▶ [Required action] Take the data below. Output it exactly from its first line through the line containing "route shown NAME@n: a".

▽

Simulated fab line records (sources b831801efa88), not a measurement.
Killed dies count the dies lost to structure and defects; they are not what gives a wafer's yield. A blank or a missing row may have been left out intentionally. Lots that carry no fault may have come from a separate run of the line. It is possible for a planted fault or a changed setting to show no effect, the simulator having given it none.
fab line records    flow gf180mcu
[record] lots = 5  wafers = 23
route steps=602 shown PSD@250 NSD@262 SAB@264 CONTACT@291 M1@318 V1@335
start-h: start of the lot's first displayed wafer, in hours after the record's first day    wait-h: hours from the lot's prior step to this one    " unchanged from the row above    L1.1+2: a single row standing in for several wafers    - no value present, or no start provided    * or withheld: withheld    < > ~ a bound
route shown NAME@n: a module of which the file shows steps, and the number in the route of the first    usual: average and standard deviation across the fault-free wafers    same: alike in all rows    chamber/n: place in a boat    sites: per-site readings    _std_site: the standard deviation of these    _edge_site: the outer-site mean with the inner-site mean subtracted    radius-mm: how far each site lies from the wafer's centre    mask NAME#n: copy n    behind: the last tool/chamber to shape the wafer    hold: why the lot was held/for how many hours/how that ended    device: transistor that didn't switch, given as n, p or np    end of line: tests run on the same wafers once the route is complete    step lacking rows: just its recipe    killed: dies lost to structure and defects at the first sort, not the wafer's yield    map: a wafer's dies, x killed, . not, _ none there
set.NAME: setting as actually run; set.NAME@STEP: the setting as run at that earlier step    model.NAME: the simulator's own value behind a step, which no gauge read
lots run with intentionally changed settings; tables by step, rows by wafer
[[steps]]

△

▶ [Reply]
Simulated fab line records (sources b831801efa88), not a measurement.
Killed dies count the dies lost to structure and defects; they are not what gives a wafer's yield. A blank or a missing row may have been left out intentionally. Lots that carry no fault may have come from a separate run of the line. It is possible for a planted fault or a changed setting to show no effect, the simulator having given it none.
fab line records    flow gf180mcu
[record] lots = 5  wafers = 23
route steps=602 shown PSD@250 NSD@262 SAB@264 CONTACT@291 M1@318 V1@335
start-h: start of the lot's first displayed wafer, in hours after the record's first day    wait-h: hours from the lot's prior step to this one    " unchanged from the row above    L1.1+2: a single row standing in for several wafers    - no value present, or no start provided    * or withheld: withheld    < > ~ a bound
route shown NAME@n: a module of which the file shows steps, and the number in the route of the first    usual: average and standard deviation across the fault-free wafers    same: alike in all rows    chamber/n: place in a boat    sites: per-site readings    _std_site: the standard deviation of these    _edge_site: the outer-site mean with the inner-site mean subtracted    radius-mm: how far each site lies from the wafer's centre    mask NAME#n: copy n    behind: the last tool/chamber to shape the wafer    hold: why the lot was held/for how many hours/how that ended    device: transistor that didn't switch, given as n, p or np    end of line: tests run on the same wafers once the route is complete    step lacking rows: just its recipe    killed: dies lost to structure and defects at the first sort, not the wafer's yield    map: a wafer's dies, x killed, . not, _ none there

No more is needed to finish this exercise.